Data section
────────────────────
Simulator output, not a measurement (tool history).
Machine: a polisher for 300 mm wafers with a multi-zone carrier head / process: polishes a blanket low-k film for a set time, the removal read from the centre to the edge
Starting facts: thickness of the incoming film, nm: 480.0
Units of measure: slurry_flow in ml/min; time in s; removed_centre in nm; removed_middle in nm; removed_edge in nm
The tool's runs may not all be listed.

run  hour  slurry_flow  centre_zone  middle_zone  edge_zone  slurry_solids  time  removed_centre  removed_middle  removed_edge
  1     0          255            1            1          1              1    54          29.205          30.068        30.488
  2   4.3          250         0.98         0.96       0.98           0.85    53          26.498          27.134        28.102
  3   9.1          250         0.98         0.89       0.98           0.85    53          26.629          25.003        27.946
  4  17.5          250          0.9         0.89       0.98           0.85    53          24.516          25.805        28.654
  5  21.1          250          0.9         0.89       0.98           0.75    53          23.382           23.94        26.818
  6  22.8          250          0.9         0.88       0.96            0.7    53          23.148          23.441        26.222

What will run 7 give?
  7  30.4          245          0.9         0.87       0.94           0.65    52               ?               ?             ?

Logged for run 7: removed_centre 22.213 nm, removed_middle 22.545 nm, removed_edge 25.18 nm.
────────────────────

Work item
Could you transcribe every record above exactly as it appears?

Answer area
Simulator output, not a measurement (tool history).
Machine: a polisher for 300 mm wafers with a multi-zone carrier head / process: polishes a blanket low-k film for a set time, the removal read from the centre to the edge
Starting facts: thickness of the incoming film, nm: 480.0
Units of measure: slurry_flow in ml/min; time in s; removed_centre in nm; removed_middle in nm; removed_edge in nm
The tool's runs may not all be listed.

run  hour  slurry_flow  centre_zone  middle_zone  edge_zone  slurry_solids  time  removed_centre  removed_middle  removed_edge
  1     0          255            1            1          1              1    54          29.205          30.068        30.488
  2   4.3          250         0.98         0.96       0.98           0.85    53          26.498          27.134        28.102
  3   9.1          250         0.98         0.89       0.98           0.85    53          26.629          25.003        27.946
  4  17.5          250          0.9         0.89       0.98           0.85    53          24.516          25.805        28.654
  5  21.1          250          0.9         0.89       0.98           0.75    53          23.382           23.94        26.818
  6  22.8          250          0.9         0.88       0.96            0.7    53          23.148          23.441        26.222

What will run 7 give?
  7  30.4          245          0.9         0.87       0.94           0.65    52               ?               ?             ?

Logged for run 7: removed_centre 22.213 nm, removed_middle 22.545 nm, removed_edge 25.18 nm.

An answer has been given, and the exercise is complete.